┄┄┄┄┄┄┄┄┄┄┄┄┄┄┄┄┄┄┄┄

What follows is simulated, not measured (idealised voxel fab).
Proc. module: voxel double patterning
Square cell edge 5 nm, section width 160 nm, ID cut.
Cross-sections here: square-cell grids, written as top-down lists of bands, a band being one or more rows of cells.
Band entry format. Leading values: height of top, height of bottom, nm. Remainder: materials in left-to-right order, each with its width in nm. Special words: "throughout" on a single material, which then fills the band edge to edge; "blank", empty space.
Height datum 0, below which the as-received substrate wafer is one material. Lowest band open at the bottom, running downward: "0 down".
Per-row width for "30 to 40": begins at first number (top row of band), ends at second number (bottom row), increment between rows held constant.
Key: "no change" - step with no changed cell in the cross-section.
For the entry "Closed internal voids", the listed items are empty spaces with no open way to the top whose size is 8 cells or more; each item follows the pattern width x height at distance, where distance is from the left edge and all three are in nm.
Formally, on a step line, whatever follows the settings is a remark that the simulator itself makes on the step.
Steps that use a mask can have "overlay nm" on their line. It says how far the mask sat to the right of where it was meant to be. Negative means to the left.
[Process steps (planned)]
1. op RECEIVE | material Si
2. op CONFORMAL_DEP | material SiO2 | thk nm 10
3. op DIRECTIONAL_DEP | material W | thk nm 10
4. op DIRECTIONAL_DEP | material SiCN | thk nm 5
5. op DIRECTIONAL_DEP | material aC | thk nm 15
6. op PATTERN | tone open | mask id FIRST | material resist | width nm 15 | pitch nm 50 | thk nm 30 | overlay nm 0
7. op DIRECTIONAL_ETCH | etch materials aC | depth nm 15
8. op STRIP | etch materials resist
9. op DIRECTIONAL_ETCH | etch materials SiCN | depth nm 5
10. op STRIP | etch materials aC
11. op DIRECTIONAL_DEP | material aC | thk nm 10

┄┄┄┄┄┄┄┄┄┄┄┄┄┄┄┄┄┄┄┄

▶ Assigned task
Exactly as written, restate every line of the listing above.

▶ Reply
What follows is simulated, not measured (idealised voxel fab).
Proc. module: voxel double patterning
Square cell edge 5 nm, section width 160 nm, ID cut.
Cross-sections here: square-cell grids, written as top-down lists of bands, a band being one or more rows of cells.
Band entry format. Leading values: height of top, height of bottom, nm. Remainder: materials in left-to-right order, each with its width in nm. Special words: "throughout" on a single material, which then fills the band edge to edge; "blank", empty space.
Height datum 0, below which the as-received substrate wafer is one material. Lowest band open at the bottom, running downward: "0 down".
Per-row width for "30 to 40": begins at first number (top row of band), ends at second number (bottom row), increment between rows held constant.
Key: "no change" - step with no changed cell in the cross-section.
For the entry "Closed internal voids", the listed items are empty spaces with no open way to the top whose size is 8 cells or more; each item follows the pattern width x height at distance, where distance is from the left edge and all three are in nm.
Formally, on a step line, whatever follows the settings is a remark that the simulator itself makes on the step.
Steps that use a mask can have "overlay nm" on their line. It says how far the mask sat to the right of where it was meant to be. Negative means to the left.
[Process steps (planned)]
1. op RECEIVE | material Si
2. op CONFORMAL_DEP | material SiO2 | thk nm 10
3. op DIRECTIONAL_DEP | material W | thk nm 10
4. op DIRECTIONAL_DEP | material SiCN | thk nm 5
5. op DIRECTIONAL_DEP | material aC | thk nm 15
6. op PATTERN | tone open | mask id FIRST | material resist | width nm 15 | pitch nm 50 | thk nm 30 | overlay nm 0
7. op DIRECTIONAL_ETCH | etch materials aC | depth nm 15
8. op STRIP | etch materials resist
9. op DIRECTIONAL_ETCH | etch materials SiCN | depth nm 5
10. op STRIP | etch materials aC
11. op DIRECTIONAL_DEP | material aC | thk nm 10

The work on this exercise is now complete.